▶ [ASSIGNED TASK]: Restate the data exactly, with nothing altered.

▶ [RECORDED DATA]:
⟨

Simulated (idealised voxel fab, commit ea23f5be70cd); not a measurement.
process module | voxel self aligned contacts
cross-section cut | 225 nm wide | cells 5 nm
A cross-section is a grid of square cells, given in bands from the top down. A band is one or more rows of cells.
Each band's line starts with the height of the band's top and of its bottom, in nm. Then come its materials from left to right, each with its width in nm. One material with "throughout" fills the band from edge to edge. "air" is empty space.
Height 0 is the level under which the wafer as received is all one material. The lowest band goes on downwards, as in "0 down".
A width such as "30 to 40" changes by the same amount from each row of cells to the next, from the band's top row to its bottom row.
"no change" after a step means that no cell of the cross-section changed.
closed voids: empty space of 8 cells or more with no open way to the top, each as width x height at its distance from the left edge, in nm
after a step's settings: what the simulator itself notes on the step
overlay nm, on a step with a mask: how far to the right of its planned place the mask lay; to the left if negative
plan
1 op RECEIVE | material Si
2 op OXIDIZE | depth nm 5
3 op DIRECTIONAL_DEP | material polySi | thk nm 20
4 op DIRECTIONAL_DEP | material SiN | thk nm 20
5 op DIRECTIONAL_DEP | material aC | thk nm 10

⟩

▶ [EXERCISE RESPONSE]:
Simulated (idealised voxel fab, commit ea23f5be70cd); not a measurement.
process module | voxel self aligned contacts
cross-section cut | 225 nm wide | cells 5 nm
A cross-section is a grid of square cells, given in bands from the top down. A band is one or more rows of cells.
Each band's line starts with the height of the band's top and of its bottom, in nm. Then come its materials from left to right, each with its width in nm. One material with "throughout" fills the band from edge to edge. "air" is empty space.
Height 0 is the level under which the wafer as received is all one material. The lowest band goes on downwards, as in "0 down".
A width such as "30 to 40" changes by the same amount from each row of cells to the next, from the band's top row to its bottom row.
"no change" after a step means that no cell of the cross-section changed.
closed voids: empty space of 8 cells or more with no open way to the top, each as width x height at its distance from the left edge, in nm
after a step's settings: what the simulator itself notes on the step
overlay nm, on a step with a mask: how far to the right of its planned place the mask lay; to the left if negative
plan
1 op RECEIVE | material Si
2 op OXIDIZE | depth nm 5
3 op DIRECTIONAL_DEP | material polySi | thk nm 20
4 op DIRECTIONAL_DEP | material SiN | thk nm 20
5 op DIRECTIONAL_DEP | material aC | thk nm 10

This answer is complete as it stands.